§ **ACTIVITY**:
As soon as the line containing "Log of one tool: single-wafer" appears in the material below, start returning lines exactly, and end with the line containing "The tool may".

§ **SOURCE INFORMATION**:
══════════════════════════════
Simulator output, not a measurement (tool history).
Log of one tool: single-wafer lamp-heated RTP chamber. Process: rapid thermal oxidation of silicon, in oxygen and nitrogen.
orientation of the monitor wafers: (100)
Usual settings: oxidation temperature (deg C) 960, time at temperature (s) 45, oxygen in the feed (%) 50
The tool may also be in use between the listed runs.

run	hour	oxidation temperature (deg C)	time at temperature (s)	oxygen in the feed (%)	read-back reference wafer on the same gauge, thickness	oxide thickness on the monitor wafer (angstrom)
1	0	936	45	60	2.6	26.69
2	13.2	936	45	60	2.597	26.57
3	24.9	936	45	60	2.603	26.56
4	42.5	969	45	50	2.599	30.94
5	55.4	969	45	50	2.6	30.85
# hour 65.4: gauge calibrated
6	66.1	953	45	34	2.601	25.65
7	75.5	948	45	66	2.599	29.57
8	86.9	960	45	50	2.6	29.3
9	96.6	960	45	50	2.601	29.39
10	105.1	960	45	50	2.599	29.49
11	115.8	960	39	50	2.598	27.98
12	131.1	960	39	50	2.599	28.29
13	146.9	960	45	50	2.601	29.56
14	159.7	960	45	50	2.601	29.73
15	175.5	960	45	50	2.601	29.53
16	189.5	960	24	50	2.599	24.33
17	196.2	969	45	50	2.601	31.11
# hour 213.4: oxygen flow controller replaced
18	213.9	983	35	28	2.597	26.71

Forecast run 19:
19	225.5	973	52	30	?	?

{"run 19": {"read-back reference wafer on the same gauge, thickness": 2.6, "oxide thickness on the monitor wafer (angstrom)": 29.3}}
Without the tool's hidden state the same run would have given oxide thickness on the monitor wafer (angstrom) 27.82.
══════════════════════════════

§ **EXERCISE SOLUTION**:
Log of one tool: single-wafer lamp-heated RTP chamber. Process: rapid thermal oxidation of silicon, in oxygen and nitrogen.
orientation of the monitor wafers: (100)
Usual settings: oxidation temperature (deg C) 960, time at temperature (s) 45, oxygen in the feed (%) 50
The tool may also be in use between the listed runs.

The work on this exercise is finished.